Task item – Would you please set down the entries below exactly as shown?

Material shown –
* * * * *

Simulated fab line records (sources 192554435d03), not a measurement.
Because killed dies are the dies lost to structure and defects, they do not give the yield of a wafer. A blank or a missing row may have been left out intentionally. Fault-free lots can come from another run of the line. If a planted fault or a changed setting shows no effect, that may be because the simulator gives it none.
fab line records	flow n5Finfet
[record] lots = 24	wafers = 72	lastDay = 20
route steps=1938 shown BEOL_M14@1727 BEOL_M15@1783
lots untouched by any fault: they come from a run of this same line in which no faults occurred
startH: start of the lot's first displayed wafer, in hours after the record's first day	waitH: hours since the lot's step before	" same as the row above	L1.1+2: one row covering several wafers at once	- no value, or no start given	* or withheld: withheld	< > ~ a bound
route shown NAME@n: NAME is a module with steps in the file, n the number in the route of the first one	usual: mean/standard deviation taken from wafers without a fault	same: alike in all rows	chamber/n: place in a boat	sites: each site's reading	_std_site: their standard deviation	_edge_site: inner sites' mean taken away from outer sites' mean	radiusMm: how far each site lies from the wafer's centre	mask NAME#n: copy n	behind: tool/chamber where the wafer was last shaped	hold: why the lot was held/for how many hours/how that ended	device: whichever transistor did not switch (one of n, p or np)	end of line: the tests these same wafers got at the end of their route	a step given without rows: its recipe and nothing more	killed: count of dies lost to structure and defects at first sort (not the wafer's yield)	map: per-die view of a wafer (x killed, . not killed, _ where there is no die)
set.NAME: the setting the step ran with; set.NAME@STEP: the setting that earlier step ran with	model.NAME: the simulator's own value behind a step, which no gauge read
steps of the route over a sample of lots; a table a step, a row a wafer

* * * * *

Response box –
Simulated fab line records (sources 192554435d03), not a measurement.
Because killed dies are the dies lost to structure and defects, they do not give the yield of a wafer. A blank or a missing row may have been left out intentionally. Fault-free lots can come from another run of the line. If a planted fault or a changed setting shows no effect, that may be because the simulator gives it none.
fab line records	flow n5Finfet
[record] lots = 24	wafers = 72	lastDay = 20
route steps=1938 shown BEOL_M14@1727 BEOL_M15@1783
lots untouched by any fault: they come from a run of this same line in which no faults occurred
startH: start of the lot's first displayed wafer, in hours after the record's first day	waitH: hours since the lot's step before	" same as the row above	L1.1+2: one row covering several wafers at once	- no value, or no start given	* or withheld: withheld	< > ~ a bound
route shown NAME@n: NAME is a module with steps in the file, n the number in the route of the first one	usual: mean/standard deviation taken from wafers without a fault	same: alike in all rows	chamber/n: place in a boat	sites: each site's reading	_std_site: their standard deviation	_edge_site: inner sites' mean taken away from outer sites' mean	radiusMm: how far each site lies from the wafer's centre	mask NAME#n: copy n	behind: tool/chamber where the wafer was last shaped	hold: why the lot was held/for how many hours/how that ended	device: whichever transistor did not switch (one of n, p or np)	end of line: the tests these same wafers got at the end of their route	a step given without rows: its recipe and nothing more	killed: count of dies lost to structure and defects at first sort (not the wafer's yield)	map: per-die view of a wafer (x killed, . not killed, _ where there is no die)
set.NAME: the setting the step ran with; set.NAME@STEP: the setting that earlier step ran with	model.NAME: the simulator's own value behind a step, which no gauge read
steps of the route over a sample of lots; a table a step, a row a wafer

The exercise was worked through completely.